Data shown>
________________________________________

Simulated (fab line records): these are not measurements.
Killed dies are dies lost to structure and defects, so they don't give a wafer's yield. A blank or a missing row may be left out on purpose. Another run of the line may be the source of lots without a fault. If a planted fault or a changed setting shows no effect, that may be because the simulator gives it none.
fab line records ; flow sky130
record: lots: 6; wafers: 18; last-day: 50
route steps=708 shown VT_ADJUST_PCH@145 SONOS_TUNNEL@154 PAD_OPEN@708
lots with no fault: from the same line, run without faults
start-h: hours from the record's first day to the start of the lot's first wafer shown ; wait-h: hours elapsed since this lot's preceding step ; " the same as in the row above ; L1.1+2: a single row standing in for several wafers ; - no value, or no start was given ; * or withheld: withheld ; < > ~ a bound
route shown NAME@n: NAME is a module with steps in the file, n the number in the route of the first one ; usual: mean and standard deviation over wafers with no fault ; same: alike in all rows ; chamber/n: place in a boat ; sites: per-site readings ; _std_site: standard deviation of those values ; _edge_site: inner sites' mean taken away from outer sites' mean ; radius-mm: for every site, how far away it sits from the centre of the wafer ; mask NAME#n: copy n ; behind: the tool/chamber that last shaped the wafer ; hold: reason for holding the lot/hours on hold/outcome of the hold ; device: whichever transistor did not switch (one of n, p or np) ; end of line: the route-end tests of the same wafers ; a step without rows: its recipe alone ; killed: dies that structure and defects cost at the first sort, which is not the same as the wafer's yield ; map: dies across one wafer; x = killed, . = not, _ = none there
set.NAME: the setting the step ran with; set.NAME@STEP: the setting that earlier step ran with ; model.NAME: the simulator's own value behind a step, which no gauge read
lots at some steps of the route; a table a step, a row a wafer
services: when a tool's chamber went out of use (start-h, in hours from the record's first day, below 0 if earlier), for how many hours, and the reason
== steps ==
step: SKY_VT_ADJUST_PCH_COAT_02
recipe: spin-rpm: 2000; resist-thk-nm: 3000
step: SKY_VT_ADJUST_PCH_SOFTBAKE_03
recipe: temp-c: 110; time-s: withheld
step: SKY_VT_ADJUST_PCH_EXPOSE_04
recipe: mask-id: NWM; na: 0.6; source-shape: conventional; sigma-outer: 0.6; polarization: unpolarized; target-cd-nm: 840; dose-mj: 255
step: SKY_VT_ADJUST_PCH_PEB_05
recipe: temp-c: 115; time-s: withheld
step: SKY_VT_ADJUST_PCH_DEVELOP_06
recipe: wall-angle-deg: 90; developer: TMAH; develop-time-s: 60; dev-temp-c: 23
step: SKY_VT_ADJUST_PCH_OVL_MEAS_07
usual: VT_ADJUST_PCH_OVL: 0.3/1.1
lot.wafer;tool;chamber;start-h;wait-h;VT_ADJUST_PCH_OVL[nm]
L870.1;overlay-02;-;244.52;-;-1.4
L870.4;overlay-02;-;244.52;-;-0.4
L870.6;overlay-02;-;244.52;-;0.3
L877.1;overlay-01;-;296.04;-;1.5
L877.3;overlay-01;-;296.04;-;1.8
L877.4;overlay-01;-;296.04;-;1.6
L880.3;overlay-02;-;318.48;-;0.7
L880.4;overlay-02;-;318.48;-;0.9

________________________________________

Work item>
Return nothing but the lines from the start of the listing above through the line containing "start-h: hours from", exactly as given.

Task output>
Simulated (fab line records): these are not measurements.
Killed dies are dies lost to structure and defects, so they don't give a wafer's yield. A blank or a missing row may be left out on purpose. Another run of the line may be the source of lots without a fault. If a planted fault or a changed setting shows no effect, that may be because the simulator gives it none.
fab line records ; flow sky130
record: lots: 6; wafers: 18; last-day: 50
route steps=708 shown VT_ADJUST_PCH@145 SONOS_TUNNEL@154 PAD_OPEN@708
lots with no fault: from the same line, run without faults
start-h: hours from the record's first day to the start of the lot's first wafer shown ; wait-h: hours elapsed since this lot's preceding step ; " the same as in the row above ; L1.1+2: a single row standing in for several wafers ; - no value, or no start was given ; * or withheld: withheld ; < > ~ a bound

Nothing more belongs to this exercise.